_WORK ORDER_
Output the entries below so that they read exactly as they do now.

[Opening RECORD EXTRACTS section]

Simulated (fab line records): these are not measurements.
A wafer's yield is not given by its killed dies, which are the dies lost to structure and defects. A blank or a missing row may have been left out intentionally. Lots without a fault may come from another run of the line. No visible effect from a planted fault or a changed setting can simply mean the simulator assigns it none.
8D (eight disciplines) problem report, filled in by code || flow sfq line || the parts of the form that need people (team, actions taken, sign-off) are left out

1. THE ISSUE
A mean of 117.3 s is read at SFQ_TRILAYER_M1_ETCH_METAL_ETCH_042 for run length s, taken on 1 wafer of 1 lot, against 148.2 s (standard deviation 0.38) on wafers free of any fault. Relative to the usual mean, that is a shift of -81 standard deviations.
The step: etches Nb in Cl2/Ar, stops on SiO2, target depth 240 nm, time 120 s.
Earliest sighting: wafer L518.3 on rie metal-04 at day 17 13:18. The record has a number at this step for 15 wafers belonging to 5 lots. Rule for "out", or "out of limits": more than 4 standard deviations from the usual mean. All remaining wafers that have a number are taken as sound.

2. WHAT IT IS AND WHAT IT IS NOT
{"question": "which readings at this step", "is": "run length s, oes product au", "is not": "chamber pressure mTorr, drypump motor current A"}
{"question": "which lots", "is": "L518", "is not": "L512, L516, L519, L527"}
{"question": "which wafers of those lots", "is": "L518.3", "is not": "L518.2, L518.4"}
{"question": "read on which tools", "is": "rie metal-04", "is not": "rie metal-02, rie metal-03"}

[Closing RECORD EXTRACTS section]

_YOUR SOLUTION_
Simulated (fab line records): these are not measurements.
A wafer's yield is not given by its killed dies, which are the dies lost to structure and defects. A blank or a missing row may have been left out intentionally. Lots without a fault may come from another run of the line. No visible effect from a planted fault or a changed setting can simply mean the simulator assigns it none.
8D (eight disciplines) problem report, filled in by code || flow sfq line || the parts of the form that need people (team, actions taken, sign-off) are left out

1. THE ISSUE
A mean of 117.3 s is read at SFQ_TRILAYER_M1_ETCH_METAL_ETCH_042 for run length s, taken on 1 wafer of 1 lot, against 148.2 s (standard deviation 0.38) on wafers free of any fault. Relative to the usual mean, that is a shift of -81 standard deviations.
The step: etches Nb in Cl2/Ar, stops on SiO2, target depth 240 nm, time 120 s.
Earliest sighting: wafer L518.3 on rie metal-04 at day 17 13:18. The record has a number at this step for 15 wafers belonging to 5 lots. Rule for "out", or "out of limits": more than 4 standard deviations from the usual mean. All remaining wafers that have a number are taken as sound.

2. WHAT IT IS AND WHAT IT IS NOT
{"question": "which readings at this step", "is": "run length s, oes product au", "is not": "chamber pressure mTorr, drypump motor current A"}
{"question": "which lots", "is": "L518", "is not": "L512, L516, L519, L527"}
{"question": "which wafers of those lots", "is": "L518.3", "is not": "L518.2, L518.4"}
{"question": "read on which tools", "is": "rie metal-04", "is not": "rie metal-02, rie metal-03"}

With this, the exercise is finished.